.....
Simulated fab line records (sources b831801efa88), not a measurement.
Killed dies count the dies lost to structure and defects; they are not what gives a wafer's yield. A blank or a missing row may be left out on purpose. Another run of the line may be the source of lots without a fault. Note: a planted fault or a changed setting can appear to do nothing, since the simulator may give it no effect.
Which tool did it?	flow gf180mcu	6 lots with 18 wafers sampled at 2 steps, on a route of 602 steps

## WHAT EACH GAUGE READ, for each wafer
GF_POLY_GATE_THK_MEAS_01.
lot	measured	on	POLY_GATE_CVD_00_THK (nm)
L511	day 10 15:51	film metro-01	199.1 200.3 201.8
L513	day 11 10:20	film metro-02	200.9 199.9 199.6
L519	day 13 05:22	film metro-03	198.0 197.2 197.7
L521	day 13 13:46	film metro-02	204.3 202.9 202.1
.....

[REQUIREMENT]: Copy out each record, keeping every word as it is.

[EXERCISE OUTPUT]:
Simulated fab line records (sources b831801efa88), not a measurement.
Killed dies count the dies lost to structure and defects; they are not what gives a wafer's yield. A blank or a missing row may be left out on purpose. Another run of the line may be the source of lots without a fault. Note: a planted fault or a changed setting can appear to do nothing, since the simulator may give it no effect.
Which tool did it?	flow gf180mcu	6 lots with 18 wafers sampled at 2 steps, on a route of 602 steps

## WHAT EACH GAUGE READ, for each wafer
GF_POLY_GATE_THK_MEAS_01.
lot	measured	on	POLY_GATE_CVD_00_THK (nm)
L511	day 10 15:51	film metro-01	199.1 200.3 201.8
L513	day 11 10:20	film metro-02	200.9 199.9 199.6
L519	day 13 05:22	film metro-03	198.0 197.2 197.7
L521	day 13 13:46	film metro-02	204.3 202.9 202.1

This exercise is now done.